__Work task__
When you reach the line containing "cross-section as it was.", include it and stop; until then, return each line of the material exactly, starting with the first.

__Material supplied__
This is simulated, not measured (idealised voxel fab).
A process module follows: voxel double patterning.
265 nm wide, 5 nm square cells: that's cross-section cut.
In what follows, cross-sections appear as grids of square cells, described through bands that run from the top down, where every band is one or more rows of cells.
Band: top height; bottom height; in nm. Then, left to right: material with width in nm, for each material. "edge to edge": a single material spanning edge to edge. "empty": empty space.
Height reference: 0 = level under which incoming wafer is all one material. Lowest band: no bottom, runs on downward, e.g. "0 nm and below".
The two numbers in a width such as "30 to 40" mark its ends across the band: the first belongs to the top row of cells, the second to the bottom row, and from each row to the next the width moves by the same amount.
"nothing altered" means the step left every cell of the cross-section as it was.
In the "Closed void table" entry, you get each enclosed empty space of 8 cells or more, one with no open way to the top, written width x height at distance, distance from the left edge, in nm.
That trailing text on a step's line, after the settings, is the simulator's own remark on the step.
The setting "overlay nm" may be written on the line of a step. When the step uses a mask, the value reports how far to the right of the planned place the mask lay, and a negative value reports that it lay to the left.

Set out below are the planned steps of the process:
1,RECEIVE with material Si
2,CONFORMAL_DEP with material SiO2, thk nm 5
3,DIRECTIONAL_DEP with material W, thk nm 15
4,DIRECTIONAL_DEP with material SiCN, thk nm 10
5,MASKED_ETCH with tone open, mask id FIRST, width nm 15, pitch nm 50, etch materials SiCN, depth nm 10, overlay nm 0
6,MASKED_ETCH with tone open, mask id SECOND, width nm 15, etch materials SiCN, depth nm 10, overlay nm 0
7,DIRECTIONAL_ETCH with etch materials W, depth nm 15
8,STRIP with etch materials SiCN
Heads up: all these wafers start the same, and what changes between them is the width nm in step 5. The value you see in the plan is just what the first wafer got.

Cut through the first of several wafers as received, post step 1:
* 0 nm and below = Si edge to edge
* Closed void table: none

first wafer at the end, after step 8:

__Your response__
This is simulated, not measured (idealised voxel fab).
A process module follows: voxel double patterning.
265 nm wide, 5 nm square cells: that's cross-section cut.
In what follows, cross-sections appear as grids of square cells, described through bands that run from the top down, where every band is one or more rows of cells.
Band: top height; bottom height; in nm. Then, left to right: material with width in nm, for each material. "edge to edge": a single material spanning edge to edge. "empty": empty space.
Height reference: 0 = level under which incoming wafer is all one material. Lowest band: no bottom, runs on downward, e.g. "0 nm and below".
The two numbers in a width such as "30 to 40" mark its ends across the band: the first belongs to the top row of cells, the second to the bottom row, and from each row to the next the width moves by the same amount.
"nothing altered" means the step left every cell of the cross-section as it was.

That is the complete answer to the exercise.